- _ACTIVITY_:
Restate word for word the lines of the data below, from the first through the one that has "(+) after a".

DATA TO EXAMINE section start
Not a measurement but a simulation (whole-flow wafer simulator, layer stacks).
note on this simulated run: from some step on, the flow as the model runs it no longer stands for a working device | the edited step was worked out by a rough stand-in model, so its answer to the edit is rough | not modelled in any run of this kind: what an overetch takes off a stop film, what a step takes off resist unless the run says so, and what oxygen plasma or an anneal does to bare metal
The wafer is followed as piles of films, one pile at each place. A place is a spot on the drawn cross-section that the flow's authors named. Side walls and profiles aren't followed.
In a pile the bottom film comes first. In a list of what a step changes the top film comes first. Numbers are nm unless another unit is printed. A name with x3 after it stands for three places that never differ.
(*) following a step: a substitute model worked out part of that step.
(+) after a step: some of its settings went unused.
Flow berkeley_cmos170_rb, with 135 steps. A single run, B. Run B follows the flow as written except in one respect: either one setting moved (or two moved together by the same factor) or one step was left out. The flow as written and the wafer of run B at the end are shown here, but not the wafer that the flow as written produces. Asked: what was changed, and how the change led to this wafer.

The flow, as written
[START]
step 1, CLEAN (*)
DATA TO EXAMINE section end

- _ANSWER BOX_:
Not a measurement but a simulation (whole-flow wafer simulator, layer stacks).
note on this simulated run: from some step on, the flow as the model runs it no longer stands for a working device | the edited step was worked out by a rough stand-in model, so its answer to the edit is rough | not modelled in any run of this kind: what an overetch takes off a stop film, what a step takes off resist unless the run says so, and what oxygen plasma or an anneal does to bare metal
The wafer is followed as piles of films, one pile at each place. A place is a spot on the drawn cross-section that the flow's authors named. Side walls and profiles aren't followed.
In a pile the bottom film comes first. In a list of what a step changes the top film comes first. Numbers are nm unless another unit is printed. A name with x3 after it stands for three places that never differ.
(*) following a step: a substitute model worked out part of that step.
(+) after a step: some of its settings went unused.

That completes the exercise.